INFORMATION SHOWN —
/---

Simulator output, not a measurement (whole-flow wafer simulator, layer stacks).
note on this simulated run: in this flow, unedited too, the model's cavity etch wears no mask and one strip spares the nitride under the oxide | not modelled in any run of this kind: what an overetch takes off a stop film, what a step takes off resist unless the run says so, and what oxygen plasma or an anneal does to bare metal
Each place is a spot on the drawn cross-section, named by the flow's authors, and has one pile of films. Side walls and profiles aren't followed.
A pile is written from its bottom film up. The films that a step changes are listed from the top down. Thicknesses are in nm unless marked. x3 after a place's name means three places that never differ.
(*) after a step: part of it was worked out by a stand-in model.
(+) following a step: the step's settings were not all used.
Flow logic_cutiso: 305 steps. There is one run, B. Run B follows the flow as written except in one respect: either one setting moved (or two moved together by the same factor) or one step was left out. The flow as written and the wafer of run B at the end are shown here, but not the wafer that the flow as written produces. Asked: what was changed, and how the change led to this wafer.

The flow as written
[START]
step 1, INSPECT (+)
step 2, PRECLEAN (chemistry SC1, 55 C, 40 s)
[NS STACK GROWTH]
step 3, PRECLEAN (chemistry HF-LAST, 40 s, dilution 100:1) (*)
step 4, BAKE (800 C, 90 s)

\---

WORK REQUEST — Restate every entry word for word.

SOLUTION —
Simulator output, not a measurement (whole-flow wafer simulator, layer stacks).
note on this simulated run: in this flow, unedited too, the model's cavity etch wears no mask and one strip spares the nitride under the oxide | not modelled in any run of this kind: what an overetch takes off a stop film, what a step takes off resist unless the run says so, and what oxygen plasma or an anneal does to bare metal
Each place is a spot on the drawn cross-section, named by the flow's authors, and has one pile of films. Side walls and profiles aren't followed.
A pile is written from its bottom film up. The films that a step changes are listed from the top down. Thicknesses are in nm unless marked. x3 after a place's name means three places that never differ.
(*) after a step: part of it was worked out by a stand-in model.
(+) following a step: the step's settings were not all used.
Flow logic_cutiso: 305 steps. There is one run, B. Run B follows the flow as written except in one respect: either one setting moved (or two moved together by the same factor) or one step was left out. The flow as written and the wafer of run B at the end are shown here, but not the wafer that the flow as written produces. Asked: what was changed, and how the change led to this wafer.

The flow as written
[START]
step 1, INSPECT (+)
step 2, PRECLEAN (chemistry SC1, 55 C, 40 s)
[NS STACK GROWTH]
step 3, PRECLEAN (chemistry HF-LAST, 40 s, dilution 100:1) (*)
step 4, BAKE (800 C, 90 s)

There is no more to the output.